══ Data section

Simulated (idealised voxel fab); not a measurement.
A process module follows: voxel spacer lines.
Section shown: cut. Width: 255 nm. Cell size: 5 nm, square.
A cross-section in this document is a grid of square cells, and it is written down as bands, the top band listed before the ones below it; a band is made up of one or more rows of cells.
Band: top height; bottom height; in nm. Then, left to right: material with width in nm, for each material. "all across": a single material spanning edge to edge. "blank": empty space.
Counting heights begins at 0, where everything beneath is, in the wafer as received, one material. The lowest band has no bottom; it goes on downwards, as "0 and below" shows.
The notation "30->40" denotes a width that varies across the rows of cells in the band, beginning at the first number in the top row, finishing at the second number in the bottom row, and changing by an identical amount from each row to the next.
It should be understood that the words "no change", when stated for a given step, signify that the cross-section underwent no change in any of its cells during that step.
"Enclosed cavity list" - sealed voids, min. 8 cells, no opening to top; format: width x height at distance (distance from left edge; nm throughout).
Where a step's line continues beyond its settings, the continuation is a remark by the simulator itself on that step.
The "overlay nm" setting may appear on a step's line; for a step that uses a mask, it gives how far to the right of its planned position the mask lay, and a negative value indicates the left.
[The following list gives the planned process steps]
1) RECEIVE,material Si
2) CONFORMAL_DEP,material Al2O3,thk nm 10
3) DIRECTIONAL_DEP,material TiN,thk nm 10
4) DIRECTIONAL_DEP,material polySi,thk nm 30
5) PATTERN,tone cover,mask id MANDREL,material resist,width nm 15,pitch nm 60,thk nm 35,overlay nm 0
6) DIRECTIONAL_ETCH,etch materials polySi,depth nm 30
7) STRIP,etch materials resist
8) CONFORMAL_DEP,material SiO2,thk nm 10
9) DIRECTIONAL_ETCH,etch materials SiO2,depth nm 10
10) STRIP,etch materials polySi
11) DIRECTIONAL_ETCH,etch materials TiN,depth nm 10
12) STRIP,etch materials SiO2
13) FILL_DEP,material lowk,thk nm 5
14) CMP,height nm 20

════

→ Brief:
Return only the lines between the one holding "indicates the left." and the one holding "1) RECEIVE,material Si", inclusive, exactly as they appear above.

→ Exercise answer:
The "overlay nm" setting may appear on a step's line; for a step that uses a mask, it gives how far to the right of its planned position the mask lay, and a negative value indicates the left.
[The following list gives the planned process steps]
1) RECEIVE,material Si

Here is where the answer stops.